# Extracted data
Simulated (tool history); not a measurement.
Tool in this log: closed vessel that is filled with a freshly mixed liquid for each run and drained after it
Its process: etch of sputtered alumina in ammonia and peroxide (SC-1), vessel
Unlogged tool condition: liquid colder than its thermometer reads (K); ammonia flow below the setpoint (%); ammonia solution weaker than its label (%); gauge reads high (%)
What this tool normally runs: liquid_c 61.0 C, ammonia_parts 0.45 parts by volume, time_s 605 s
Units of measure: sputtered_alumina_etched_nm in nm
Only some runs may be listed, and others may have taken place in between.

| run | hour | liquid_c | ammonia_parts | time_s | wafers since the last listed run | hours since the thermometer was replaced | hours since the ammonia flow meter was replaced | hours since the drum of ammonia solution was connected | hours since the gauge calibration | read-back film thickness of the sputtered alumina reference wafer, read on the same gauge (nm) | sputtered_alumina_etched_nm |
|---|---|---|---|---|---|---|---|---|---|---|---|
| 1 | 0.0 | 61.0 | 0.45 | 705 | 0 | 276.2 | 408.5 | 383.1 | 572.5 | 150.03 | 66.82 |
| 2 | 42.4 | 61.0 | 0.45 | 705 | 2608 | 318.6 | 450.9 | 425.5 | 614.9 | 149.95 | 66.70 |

# Work instruction
Write all of the records out again exactly.

# Answer section
Simulated (tool history); not a measurement.
Tool in this log: closed vessel that is filled with a freshly mixed liquid for each run and drained after it
Its process: etch of sputtered alumina in ammonia and peroxide (SC-1), vessel
Unlogged tool condition: liquid colder than its thermometer reads (K); ammonia flow below the setpoint (%); ammonia solution weaker than its label (%); gauge reads high (%)
What this tool normally runs: liquid_c 61.0 C, ammonia_parts 0.45 parts by volume, time_s 605 s
Units of measure: sputtered_alumina_etched_nm in nm
Only some runs may be listed, and others may have taken place in between.

| run | hour | liquid_c | ammonia_parts | time_s | wafers since the last listed run | hours since the thermometer was replaced | hours since the ammonia flow meter was replaced | hours since the drum of ammonia solution was connected | hours since the gauge calibration | read-back film thickness of the sputtered alumina reference wafer, read on the same gauge (nm) | sputtered_alumina_etched_nm |
|---|---|---|---|---|---|---|---|---|---|---|---|
| 1 | 0.0 | 61.0 | 0.45 | 705 | 0 | 276.2 | 408.5 | 383.1 | 572.5 | 150.03 | 66.82 |
| 2 | 42.4 | 61.0 | 0.45 | 705 | 2608 | 318.6 | 450.9 | 425.5 | 614.9 | 149.95 | 66.70 |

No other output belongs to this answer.